**WORK ITEM**
All lines between the start of the listing below and the line containing "to the next.", inclusive, must be repeated exactly.

**LISTED ENTRIES**
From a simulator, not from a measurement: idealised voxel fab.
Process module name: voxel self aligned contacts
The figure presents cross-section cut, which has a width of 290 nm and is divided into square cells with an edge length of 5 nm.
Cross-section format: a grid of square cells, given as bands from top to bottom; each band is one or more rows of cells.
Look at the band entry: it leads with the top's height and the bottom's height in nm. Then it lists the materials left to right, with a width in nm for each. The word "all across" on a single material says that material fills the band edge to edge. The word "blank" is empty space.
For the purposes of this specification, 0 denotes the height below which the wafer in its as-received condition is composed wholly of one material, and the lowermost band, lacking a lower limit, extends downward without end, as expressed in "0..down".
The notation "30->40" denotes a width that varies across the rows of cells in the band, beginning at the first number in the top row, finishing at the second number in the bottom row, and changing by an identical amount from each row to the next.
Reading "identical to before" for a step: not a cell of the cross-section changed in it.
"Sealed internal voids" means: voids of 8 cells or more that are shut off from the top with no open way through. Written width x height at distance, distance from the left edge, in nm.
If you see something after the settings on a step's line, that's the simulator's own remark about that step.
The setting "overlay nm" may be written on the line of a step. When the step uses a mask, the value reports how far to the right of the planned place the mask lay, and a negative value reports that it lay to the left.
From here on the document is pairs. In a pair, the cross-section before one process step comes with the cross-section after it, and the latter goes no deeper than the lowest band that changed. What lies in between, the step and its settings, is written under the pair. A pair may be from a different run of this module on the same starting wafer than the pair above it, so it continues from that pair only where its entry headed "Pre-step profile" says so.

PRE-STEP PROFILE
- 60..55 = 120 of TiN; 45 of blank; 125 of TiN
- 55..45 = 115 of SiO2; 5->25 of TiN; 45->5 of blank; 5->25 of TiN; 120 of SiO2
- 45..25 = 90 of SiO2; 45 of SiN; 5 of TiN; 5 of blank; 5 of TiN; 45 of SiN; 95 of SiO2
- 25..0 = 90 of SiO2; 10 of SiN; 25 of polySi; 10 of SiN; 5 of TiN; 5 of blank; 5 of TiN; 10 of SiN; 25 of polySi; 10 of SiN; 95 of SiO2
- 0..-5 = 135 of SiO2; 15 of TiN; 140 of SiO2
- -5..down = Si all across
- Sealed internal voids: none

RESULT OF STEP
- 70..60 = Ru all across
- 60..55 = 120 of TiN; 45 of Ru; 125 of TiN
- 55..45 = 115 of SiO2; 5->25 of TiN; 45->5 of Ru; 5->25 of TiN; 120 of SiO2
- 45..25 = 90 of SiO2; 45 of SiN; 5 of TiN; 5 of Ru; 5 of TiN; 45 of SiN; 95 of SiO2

**YOUR RESPONSE**
From a simulator, not from a measurement: idealised voxel fab.
Process module name: voxel self aligned contacts
The figure presents cross-section cut, which has a width of 290 nm and is divided into square cells with an edge length of 5 nm.
Cross-section format: a grid of square cells, given as bands from top to bottom; each band is one or more rows of cells.
Look at the band entry: it leads with the top's height and the bottom's height in nm. Then it lists the materials left to right, with a width in nm for each. The word "all across" on a single material says that material fills the band edge to edge. The word "blank" is empty space.
For the purposes of this specification, 0 denotes the height below which the wafer in its as-received condition is composed wholly of one material, and the lowermost band, lacking a lower limit, extends downward without end, as expressed in "0..down".
The notation "30->40" denotes a width that varies across the rows of cells in the band, beginning at the first number in the top row, finishing at the second number in the bottom row, and changing by an identical amount from each row to the next.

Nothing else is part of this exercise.